# ACTION ITEM
Please copy out the entries until you have copied the line that contains "This is section", beginning with the first line.

# MATERIAL SHOWN
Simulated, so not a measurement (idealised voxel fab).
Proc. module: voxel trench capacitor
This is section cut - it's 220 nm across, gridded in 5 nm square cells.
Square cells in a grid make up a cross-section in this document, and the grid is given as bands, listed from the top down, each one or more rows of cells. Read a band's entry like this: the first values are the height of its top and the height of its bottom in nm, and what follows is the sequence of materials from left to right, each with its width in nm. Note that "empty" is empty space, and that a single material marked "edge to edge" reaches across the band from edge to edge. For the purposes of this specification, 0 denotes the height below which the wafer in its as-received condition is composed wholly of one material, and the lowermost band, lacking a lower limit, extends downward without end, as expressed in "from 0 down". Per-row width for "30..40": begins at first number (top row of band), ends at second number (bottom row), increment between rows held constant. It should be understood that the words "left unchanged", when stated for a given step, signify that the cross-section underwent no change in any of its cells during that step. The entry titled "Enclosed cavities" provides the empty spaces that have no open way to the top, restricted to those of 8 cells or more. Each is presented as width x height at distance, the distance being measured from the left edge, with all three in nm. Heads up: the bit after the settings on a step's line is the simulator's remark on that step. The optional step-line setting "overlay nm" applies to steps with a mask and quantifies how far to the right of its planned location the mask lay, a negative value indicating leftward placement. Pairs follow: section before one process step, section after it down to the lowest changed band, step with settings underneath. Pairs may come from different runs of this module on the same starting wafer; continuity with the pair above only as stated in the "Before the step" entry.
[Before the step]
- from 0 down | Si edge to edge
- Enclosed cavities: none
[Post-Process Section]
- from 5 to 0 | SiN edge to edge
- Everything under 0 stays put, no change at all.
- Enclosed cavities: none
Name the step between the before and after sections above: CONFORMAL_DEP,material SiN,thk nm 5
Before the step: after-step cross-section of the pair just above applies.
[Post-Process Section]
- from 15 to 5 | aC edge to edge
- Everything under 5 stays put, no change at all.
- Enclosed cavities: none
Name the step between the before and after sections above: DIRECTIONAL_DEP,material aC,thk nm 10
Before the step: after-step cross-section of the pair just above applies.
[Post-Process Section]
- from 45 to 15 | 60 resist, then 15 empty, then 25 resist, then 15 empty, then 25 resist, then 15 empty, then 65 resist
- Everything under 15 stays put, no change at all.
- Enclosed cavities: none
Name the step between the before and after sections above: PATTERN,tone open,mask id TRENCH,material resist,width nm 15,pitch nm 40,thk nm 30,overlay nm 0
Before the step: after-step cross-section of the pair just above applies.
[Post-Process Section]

# ANSWER SPACE
Simulated, so not a measurement (idealised voxel fab).
Proc. module: voxel trench capacitor
This is section cut - it's 220 nm across, gridded in 5 nm square cells.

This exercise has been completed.